·····

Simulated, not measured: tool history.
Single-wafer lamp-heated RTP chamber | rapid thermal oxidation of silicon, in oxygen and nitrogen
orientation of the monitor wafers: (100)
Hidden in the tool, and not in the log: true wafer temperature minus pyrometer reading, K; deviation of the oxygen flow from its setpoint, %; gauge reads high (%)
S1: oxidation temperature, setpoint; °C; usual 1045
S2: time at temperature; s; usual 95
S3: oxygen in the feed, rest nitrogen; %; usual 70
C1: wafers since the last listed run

·····

WORK ITEM: Would you reproduce the material above exactly as it reads?

SOLUTION:
Simulated, not measured: tool history.
Single-wafer lamp-heated RTP chamber | rapid thermal oxidation of silicon, in oxygen and nitrogen
orientation of the monitor wafers: (100)
Hidden in the tool, and not in the log: true wafer temperature minus pyrometer reading, K; deviation of the oxygen flow from its setpoint, %; gauge reads high (%)
S1: oxidation temperature, setpoint; °C; usual 1045
S2: time at temperature; s; usual 95
S3: oxygen in the feed, rest nitrogen; %; usual 70
C1: wafers since the last listed run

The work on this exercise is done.